Recorded information -

[Start of Attachment]

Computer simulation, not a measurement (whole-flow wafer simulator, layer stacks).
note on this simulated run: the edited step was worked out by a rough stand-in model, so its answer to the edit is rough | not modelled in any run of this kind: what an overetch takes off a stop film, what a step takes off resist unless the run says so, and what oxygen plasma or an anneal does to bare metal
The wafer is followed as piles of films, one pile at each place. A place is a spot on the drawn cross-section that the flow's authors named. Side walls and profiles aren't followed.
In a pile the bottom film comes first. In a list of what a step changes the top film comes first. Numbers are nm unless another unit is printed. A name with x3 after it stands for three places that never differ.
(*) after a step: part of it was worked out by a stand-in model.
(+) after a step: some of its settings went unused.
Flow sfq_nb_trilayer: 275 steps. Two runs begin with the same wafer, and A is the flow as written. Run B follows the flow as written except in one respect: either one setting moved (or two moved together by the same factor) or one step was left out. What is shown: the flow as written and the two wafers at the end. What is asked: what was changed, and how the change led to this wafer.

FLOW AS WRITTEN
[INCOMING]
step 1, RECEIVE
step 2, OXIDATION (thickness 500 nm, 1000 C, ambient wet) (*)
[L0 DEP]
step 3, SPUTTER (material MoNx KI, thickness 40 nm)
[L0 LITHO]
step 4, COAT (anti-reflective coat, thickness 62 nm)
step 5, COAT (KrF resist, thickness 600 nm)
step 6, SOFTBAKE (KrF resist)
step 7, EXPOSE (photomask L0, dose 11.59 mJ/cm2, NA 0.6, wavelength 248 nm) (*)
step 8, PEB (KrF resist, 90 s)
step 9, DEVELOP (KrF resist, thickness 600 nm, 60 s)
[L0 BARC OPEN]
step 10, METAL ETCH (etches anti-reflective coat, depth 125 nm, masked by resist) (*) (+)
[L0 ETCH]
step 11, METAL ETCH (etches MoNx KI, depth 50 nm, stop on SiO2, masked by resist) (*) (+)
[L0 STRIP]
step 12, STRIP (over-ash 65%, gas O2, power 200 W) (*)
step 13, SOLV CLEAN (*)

[End of Attachment]

Activity - Could you return exactly the lines above from the line with "step 6, SOFTBAKE (KrF resist)" to the line with "step 12, STRIP", both included, and nothing else?

Response area -
step 6, SOFTBAKE (KrF resist)
step 7, EXPOSE (photomask L0, dose 11.59 mJ/cm2, NA 0.6, wavelength 248 nm) (*)
step 8, PEB (KrF resist, 90 s)
step 9, DEVELOP (KrF resist, thickness 600 nm, 60 s)
[L0 BARC OPEN]
step 10, METAL ETCH (etches anti-reflective coat, depth 125 nm, masked by resist) (*) (+)
[L0 ETCH]
step 11, METAL ETCH (etches MoNx KI, depth 50 nm, stop on SiO2, masked by resist) (*) (+)
[L0 STRIP]
step 12, STRIP (over-ash 65%, gas O2, power 200 W) (*)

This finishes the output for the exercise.